**WORK INSTRUCTION**. Going from the top of the data below, give again each line through the one containing "C4: hours since", both ends kept.

**SUPPLIED RECORDS**.
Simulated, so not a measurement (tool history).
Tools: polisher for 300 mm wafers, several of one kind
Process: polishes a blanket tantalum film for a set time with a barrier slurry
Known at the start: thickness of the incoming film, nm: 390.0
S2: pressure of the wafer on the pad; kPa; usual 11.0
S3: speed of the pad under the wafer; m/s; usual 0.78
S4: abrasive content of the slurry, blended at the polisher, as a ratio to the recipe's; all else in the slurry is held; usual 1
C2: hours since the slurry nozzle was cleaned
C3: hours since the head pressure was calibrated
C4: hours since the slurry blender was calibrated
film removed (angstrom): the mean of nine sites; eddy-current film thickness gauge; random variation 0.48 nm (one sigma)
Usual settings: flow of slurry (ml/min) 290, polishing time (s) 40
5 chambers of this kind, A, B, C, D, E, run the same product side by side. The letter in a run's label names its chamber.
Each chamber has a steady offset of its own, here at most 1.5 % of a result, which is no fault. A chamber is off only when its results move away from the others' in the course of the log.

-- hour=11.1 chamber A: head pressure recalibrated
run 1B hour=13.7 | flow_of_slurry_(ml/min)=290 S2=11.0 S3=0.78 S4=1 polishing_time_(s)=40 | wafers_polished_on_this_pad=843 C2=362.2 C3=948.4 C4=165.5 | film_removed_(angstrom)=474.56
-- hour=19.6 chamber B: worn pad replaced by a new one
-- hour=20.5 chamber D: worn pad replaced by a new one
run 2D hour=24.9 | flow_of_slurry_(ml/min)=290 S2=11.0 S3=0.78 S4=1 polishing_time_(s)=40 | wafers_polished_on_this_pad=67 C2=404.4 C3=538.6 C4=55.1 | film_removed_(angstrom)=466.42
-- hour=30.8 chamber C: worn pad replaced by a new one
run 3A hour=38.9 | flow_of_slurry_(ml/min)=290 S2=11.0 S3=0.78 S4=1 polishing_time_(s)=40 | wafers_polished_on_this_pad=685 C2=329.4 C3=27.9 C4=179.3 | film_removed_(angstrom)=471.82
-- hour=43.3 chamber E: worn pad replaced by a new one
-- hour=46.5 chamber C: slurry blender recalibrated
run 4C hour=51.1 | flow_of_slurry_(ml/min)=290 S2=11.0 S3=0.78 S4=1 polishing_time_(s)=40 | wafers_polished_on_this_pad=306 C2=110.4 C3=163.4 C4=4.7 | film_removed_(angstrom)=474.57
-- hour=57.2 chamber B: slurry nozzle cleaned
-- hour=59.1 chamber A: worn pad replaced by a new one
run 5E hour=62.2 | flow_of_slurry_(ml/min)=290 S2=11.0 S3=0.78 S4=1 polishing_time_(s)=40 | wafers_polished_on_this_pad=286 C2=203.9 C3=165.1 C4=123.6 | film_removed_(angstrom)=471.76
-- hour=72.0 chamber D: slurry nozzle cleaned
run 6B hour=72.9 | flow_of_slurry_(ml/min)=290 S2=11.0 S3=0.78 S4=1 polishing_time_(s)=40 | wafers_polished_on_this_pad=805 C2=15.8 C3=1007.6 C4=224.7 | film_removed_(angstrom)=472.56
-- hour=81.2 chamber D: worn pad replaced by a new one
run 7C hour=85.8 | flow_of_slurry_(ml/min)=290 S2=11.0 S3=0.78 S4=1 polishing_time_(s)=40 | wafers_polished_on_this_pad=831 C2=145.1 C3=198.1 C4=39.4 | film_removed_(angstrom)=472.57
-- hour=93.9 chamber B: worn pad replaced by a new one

**EXERCISE OUTPUT**.
Simulated, so not a measurement (tool history).
Tools: polisher for 300 mm wafers, several of one kind
Process: polishes a blanket tantalum film for a set time with a barrier slurry
Known at the start: thickness of the incoming film, nm: 390.0
S2: pressure of the wafer on the pad; kPa; usual 11.0
S3: speed of the pad under the wafer; m/s; usual 0.78
S4: abrasive content of the slurry, blended at the polisher, as a ratio to the recipe's; all else in the slurry is held; usual 1
C2: hours since the slurry nozzle was cleaned
C3: hours since the head pressure was calibrated
C4: hours since the slurry blender was calibrated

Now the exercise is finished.